** Data listing follows **

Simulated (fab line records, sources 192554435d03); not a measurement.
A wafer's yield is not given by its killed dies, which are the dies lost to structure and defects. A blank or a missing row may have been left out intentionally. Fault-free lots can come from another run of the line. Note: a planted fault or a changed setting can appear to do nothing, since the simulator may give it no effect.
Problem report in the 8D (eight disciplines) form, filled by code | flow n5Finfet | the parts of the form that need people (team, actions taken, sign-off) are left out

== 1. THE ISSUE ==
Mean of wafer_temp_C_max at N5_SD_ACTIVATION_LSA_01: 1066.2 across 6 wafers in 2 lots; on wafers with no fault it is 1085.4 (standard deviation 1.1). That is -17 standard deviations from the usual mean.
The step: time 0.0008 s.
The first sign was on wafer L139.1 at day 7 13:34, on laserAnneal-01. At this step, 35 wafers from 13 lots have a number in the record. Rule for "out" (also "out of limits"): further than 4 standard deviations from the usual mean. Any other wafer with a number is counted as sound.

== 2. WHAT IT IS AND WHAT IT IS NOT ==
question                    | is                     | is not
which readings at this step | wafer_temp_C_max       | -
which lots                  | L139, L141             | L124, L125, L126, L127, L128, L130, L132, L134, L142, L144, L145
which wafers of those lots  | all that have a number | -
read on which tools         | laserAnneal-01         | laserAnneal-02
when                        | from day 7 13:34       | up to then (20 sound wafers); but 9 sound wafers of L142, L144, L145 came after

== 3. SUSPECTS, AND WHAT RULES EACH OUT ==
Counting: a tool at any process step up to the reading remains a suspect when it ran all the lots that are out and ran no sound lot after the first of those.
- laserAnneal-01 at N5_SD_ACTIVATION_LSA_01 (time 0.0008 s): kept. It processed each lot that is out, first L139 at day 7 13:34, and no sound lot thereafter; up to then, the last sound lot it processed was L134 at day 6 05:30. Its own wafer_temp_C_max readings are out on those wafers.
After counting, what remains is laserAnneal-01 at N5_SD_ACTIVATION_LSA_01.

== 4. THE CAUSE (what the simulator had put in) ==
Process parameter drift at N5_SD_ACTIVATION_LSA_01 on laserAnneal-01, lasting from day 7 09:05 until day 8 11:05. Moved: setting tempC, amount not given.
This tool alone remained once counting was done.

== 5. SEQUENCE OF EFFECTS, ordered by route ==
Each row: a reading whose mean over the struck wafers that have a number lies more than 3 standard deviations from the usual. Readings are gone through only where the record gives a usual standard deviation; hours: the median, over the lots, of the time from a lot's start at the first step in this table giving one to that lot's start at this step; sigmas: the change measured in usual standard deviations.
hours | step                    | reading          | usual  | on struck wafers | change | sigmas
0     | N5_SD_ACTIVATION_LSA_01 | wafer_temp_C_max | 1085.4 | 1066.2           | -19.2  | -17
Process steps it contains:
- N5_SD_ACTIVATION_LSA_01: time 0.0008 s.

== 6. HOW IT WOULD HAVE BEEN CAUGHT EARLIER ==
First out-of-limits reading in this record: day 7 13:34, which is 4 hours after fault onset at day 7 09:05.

** End of Data listing **

• **Assigned task**
Send back the lines of the records word for word, from the very first through the line containing "The step: time 0.0008 s.".

• **Your solution**
Simulated (fab line records, sources 192554435d03); not a measurement.
A wafer's yield is not given by its killed dies, which are the dies lost to structure and defects. A blank or a missing row may have been left out intentionally. Fault-free lots can come from another run of the line. Note: a planted fault or a changed setting can appear to do nothing, since the simulator may give it no effect.
Problem report in the 8D (eight disciplines) form, filled by code | flow n5Finfet | the parts of the form that need people (team, actions taken, sign-off) are left out

== 1. THE ISSUE ==
Mean of wafer_temp_C_max at N5_SD_ACTIVATION_LSA_01: 1066.2 across 6 wafers in 2 lots; on wafers with no fault it is 1085.4 (standard deviation 1.1). That is -17 standard deviations from the usual mean.
The step: time 0.0008 s.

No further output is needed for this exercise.